The lines from the top of the records below through the one containing "slurry_flow: flow of" are to be transcribed exactly, and nothing else is to be added.

------ Information given
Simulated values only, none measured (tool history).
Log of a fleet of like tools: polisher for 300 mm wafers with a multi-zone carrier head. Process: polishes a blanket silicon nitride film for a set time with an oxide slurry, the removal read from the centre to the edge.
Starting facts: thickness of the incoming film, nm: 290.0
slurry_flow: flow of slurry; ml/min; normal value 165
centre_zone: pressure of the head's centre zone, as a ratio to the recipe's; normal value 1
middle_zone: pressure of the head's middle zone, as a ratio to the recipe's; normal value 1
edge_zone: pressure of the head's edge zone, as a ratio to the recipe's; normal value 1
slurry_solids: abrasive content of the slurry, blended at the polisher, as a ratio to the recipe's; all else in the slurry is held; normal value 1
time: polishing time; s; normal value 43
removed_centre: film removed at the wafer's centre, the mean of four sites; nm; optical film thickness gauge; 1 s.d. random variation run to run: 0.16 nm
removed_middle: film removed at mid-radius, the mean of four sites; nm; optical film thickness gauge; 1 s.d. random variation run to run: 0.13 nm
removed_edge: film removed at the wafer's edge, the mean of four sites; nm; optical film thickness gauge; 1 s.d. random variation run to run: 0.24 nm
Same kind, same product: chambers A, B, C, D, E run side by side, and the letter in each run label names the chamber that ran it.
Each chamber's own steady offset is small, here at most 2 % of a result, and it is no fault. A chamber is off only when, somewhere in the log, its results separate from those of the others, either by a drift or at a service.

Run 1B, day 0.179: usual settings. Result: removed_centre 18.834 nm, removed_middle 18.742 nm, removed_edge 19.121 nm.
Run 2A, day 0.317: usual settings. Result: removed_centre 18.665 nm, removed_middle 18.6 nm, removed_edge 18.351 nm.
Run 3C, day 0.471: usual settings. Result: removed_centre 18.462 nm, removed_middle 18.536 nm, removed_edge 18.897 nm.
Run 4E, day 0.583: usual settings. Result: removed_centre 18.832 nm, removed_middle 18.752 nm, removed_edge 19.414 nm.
------------

▸ **Result**:
Simulated values only, none measured (tool history).
Log of a fleet of like tools: polisher for 300 mm wafers with a multi-zone carrier head. Process: polishes a blanket silicon nitride film for a set time with an oxide slurry, the removal read from the centre to the edge.
Starting facts: thickness of the incoming film, nm: 290.0
slurry_flow: flow of slurry; ml/min; normal value 165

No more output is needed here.